┌─ DATASET ENTRIES
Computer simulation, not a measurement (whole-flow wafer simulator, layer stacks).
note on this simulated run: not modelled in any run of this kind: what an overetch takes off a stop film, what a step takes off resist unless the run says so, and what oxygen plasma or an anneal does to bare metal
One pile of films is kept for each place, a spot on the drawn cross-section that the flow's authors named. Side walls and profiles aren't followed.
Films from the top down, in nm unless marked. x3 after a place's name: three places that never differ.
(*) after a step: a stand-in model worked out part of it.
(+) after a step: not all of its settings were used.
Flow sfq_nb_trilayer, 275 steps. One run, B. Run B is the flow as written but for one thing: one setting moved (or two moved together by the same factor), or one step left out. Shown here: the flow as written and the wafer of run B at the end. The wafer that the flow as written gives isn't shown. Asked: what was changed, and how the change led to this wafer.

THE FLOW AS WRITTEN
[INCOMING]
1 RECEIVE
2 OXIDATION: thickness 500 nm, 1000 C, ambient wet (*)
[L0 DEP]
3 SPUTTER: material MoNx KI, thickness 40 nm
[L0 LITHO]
└─

**WORK ITEM**
From the line containing "Films from the" down to the line containing "Flow sfq_nb_trilayer, 275" in the material above, reproduce every line exactly, including the two end lines.

**ANSWER AREA**
Films from the top down, in nm unless marked. x3 after a place's name: three places that never differ.
(*) after a step: a stand-in model worked out part of it.
(+) after a step: not all of its settings were used.
Flow sfq_nb_trilayer, 275 steps. One run, B. Run B is the flow as written but for one thing: one setting moved (or two moved together by the same factor), or one step left out. Shown here: the flow as written and the wafer of run B at the end. The wafer that the flow as written gives isn't shown. Asked: what was changed, and how the change led to this wafer.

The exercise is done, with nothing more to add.